Repeat the records below line by line, exactly, finishing on the line that contains "the authors' place".

- DATA FOR ANALYSIS -
# # # # #

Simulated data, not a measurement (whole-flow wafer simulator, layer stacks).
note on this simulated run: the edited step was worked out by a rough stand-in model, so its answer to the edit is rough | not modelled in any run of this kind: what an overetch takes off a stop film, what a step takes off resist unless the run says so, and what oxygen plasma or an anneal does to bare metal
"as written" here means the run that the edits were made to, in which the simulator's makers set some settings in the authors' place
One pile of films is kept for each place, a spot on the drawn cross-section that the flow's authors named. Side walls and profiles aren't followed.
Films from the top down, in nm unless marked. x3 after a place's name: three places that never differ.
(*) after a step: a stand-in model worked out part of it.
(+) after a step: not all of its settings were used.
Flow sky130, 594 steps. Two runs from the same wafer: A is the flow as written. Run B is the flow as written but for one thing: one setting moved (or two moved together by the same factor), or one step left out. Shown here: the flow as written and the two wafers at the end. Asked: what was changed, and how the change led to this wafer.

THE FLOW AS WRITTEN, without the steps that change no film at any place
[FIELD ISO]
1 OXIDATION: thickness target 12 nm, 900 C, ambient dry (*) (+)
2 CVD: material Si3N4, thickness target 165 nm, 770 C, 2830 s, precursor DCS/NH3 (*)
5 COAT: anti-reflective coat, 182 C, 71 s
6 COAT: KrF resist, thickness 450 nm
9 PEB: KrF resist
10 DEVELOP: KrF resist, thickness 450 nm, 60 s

# # # # #

- EXERCISE RESPONSE -
Simulated data, not a measurement (whole-flow wafer simulator, layer stacks).
note on this simulated run: the edited step was worked out by a rough stand-in model, so its answer to the edit is rough | not modelled in any run of this kind: what an overetch takes off a stop film, what a step takes off resist unless the run says so, and what oxygen plasma or an anneal does to bare metal
"as written" here means the run that the edits were made to, in which the simulator's makers set some settings in the authors' place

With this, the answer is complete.